- _DATA TO EXAMINE_
Content starts

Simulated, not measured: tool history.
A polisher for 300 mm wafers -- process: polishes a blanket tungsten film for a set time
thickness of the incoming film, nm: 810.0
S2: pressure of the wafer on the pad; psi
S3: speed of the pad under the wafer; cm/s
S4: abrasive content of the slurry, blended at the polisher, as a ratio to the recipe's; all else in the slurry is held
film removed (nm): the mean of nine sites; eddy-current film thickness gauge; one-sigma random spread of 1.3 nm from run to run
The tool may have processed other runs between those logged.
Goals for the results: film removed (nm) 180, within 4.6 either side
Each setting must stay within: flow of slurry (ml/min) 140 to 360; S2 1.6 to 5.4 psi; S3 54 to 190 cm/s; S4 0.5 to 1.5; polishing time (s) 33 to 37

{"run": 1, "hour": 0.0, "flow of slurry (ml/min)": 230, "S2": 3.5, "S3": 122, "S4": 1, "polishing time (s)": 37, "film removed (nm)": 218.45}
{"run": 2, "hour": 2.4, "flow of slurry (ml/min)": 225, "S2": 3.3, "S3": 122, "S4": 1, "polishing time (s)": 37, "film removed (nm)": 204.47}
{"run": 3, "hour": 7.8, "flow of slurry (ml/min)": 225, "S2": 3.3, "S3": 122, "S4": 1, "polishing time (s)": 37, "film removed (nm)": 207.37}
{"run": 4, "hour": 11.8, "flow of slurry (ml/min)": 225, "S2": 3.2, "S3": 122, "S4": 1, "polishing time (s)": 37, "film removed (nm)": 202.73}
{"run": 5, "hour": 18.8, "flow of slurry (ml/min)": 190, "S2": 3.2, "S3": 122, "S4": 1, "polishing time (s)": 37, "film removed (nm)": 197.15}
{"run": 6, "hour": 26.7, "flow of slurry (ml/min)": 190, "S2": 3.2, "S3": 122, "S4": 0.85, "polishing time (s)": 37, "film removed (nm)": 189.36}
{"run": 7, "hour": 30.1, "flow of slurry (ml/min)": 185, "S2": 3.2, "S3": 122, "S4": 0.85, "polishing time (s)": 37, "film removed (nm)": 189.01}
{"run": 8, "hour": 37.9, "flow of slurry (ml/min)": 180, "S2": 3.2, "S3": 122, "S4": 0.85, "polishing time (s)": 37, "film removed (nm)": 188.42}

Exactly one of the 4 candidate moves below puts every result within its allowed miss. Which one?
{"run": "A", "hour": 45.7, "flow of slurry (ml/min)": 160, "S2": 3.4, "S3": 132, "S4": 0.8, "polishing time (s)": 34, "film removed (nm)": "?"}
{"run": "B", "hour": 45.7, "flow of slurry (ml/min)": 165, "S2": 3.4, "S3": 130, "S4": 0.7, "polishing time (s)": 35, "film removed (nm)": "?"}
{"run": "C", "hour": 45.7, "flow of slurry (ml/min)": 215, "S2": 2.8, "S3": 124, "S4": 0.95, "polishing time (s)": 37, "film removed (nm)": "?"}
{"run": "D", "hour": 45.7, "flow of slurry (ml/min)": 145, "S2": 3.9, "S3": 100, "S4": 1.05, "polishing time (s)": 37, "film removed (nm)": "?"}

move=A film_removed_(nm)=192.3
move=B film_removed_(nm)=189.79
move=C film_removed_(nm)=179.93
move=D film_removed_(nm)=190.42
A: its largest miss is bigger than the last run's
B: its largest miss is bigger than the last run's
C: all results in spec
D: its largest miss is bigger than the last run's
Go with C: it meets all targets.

Content ends

Up to and including the line with "S4: abrasive content", write out the records above exactly, starting from their first line.

- _EXPECTED ANSWER_
Simulated, not measured: tool history.
A polisher for 300 mm wafers -- process: polishes a blanket tungsten film for a set time
thickness of the incoming film, nm: 810.0
S2: pressure of the wafer on the pad; psi
S3: speed of the pad under the wafer; cm/s
S4: abrasive content of the slurry, blended at the polisher, as a ratio to the recipe's; all else in the slurry is held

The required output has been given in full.